Extracted entries:
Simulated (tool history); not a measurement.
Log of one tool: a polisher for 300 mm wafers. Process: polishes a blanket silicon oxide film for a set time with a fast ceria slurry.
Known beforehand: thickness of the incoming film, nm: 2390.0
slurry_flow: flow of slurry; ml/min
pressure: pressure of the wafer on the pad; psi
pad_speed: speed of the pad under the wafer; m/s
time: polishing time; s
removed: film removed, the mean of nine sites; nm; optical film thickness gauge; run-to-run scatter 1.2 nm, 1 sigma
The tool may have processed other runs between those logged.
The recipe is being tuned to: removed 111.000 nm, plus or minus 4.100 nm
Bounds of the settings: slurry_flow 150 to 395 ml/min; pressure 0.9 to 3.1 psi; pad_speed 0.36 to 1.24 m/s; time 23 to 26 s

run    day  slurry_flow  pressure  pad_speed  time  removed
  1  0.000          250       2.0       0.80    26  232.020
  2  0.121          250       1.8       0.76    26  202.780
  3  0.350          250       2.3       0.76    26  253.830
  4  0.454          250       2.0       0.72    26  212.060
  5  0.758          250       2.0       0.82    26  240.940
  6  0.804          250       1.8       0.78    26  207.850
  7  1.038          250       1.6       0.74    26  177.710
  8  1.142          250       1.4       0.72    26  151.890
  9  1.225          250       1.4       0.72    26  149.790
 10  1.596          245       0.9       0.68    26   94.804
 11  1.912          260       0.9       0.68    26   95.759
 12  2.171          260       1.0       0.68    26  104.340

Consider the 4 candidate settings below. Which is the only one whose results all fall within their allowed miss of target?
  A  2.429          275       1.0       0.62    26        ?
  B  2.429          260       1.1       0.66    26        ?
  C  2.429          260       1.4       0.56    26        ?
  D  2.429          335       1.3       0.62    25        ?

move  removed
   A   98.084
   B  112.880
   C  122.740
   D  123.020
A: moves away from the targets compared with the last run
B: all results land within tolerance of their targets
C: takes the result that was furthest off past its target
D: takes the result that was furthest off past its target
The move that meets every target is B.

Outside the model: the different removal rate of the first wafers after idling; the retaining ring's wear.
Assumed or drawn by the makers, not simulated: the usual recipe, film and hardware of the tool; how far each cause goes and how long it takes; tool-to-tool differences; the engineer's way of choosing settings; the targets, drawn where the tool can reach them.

Requirement: Emit, unaltered, the lines from the top of the listing down through the line that holds "time: polishing time; s"; emit nothing else.

Answer section:
Simulated (tool history); not a measurement.
Log of one tool: a polisher for 300 mm wafers. Process: polishes a blanket silicon oxide film for a set time with a fast ceria slurry.
Known beforehand: thickness of the incoming film, nm: 2390.0
slurry_flow: flow of slurry; ml/min
pressure: pressure of the wafer on the pad; psi
pad_speed: speed of the pad under the wafer; m/s
time: polishing time; s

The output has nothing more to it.